Dataset entries =>
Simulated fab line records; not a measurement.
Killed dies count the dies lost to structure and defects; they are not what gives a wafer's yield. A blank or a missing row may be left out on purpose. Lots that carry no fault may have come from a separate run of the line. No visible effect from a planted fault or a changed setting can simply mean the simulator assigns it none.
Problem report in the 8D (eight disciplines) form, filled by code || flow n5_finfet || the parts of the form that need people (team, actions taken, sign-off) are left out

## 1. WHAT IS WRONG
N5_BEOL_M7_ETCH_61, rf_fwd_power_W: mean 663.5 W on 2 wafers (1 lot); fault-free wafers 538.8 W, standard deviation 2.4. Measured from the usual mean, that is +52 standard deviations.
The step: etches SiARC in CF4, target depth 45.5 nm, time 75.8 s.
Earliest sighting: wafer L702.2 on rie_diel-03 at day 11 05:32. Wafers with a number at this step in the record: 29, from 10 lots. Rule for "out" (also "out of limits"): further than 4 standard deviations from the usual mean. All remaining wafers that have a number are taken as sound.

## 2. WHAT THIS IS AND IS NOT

Action item =>
Give the entries again in full, with nothing changed.

Result =>
Simulated fab line records; not a measurement.
Killed dies count the dies lost to structure and defects; they are not what gives a wafer's yield. A blank or a missing row may be left out on purpose. Lots that carry no fault may have come from a separate run of the line. No visible effect from a planted fault or a changed setting can simply mean the simulator assigns it none.
Problem report in the 8D (eight disciplines) form, filled by code || flow n5_finfet || the parts of the form that need people (team, actions taken, sign-off) are left out

## 1. WHAT IS WRONG
N5_BEOL_M7_ETCH_61, rf_fwd_power_W: mean 663.5 W on 2 wafers (1 lot); fault-free wafers 538.8 W, standard deviation 2.4. Measured from the usual mean, that is +52 standard deviations.
The step: etches SiARC in CF4, target depth 45.5 nm, time 75.8 s.
Earliest sighting: wafer L702.2 on rie_diel-03 at day 11 05:32. Wafers with a number at this step in the record: 29, from 10 lots. Rule for "out" (also "out of limits"): further than 4 standard deviations from the usual mean. All remaining wafers that have a number are taken as sound.

## 2. WHAT THIS IS AND IS NOT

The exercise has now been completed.